* _Source data_
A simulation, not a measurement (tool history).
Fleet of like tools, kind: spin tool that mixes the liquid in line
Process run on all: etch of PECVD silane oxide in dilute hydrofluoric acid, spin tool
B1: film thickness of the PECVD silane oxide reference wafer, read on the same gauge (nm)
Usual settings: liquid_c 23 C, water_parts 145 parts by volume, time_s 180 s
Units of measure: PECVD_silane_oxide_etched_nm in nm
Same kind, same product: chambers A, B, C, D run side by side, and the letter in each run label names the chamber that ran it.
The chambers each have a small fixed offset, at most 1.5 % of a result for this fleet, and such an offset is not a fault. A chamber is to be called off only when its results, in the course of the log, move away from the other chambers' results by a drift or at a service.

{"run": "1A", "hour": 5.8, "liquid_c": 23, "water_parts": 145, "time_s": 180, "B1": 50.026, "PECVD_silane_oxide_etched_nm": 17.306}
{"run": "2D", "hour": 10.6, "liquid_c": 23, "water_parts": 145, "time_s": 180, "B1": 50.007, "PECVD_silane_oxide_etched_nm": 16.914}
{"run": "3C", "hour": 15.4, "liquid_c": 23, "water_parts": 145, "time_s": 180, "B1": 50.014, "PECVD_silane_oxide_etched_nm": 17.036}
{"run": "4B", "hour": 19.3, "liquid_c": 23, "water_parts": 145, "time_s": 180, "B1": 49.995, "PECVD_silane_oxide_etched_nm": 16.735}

* _Work order_
Reproduce every line of the material exactly.

* _Exercise solution_
A simulation, not a measurement (tool history).
Fleet of like tools, kind: spin tool that mixes the liquid in line
Process run on all: etch of PECVD silane oxide in dilute hydrofluoric acid, spin tool
B1: film thickness of the PECVD silane oxide reference wafer, read on the same gauge (nm)
Usual settings: liquid_c 23 C, water_parts 145 parts by volume, time_s 180 s
Units of measure: PECVD_silane_oxide_etched_nm in nm
Same kind, same product: chambers A, B, C, D run side by side, and the letter in each run label names the chamber that ran it.
The chambers each have a small fixed offset, at most 1.5 % of a result for this fleet, and such an offset is not a fault. A chamber is to be called off only when its results, in the course of the log, move away from the other chambers' results by a drift or at a service.

{"run": "1A", "hour": 5.8, "liquid_c": 23, "water_parts": 145, "time_s": 180, "B1": 50.026, "PECVD_silane_oxide_etched_nm": 17.306}
{"run": "2D", "hour": 10.6, "liquid_c": 23, "water_parts": 145, "time_s": 180, "B1": 50.007, "PECVD_silane_oxide_etched_nm": 16.914}
{"run": "3C", "hour": 15.4, "liquid_c": 23, "water_parts": 145, "time_s": 180, "B1": 50.014, "PECVD_silane_oxide_etched_nm": 17.036}
{"run": "4B", "hour": 19.3, "liquid_c": 23, "water_parts": 145, "time_s": 180, "B1": 49.995, "PECVD_silane_oxide_etched_nm": 16.735}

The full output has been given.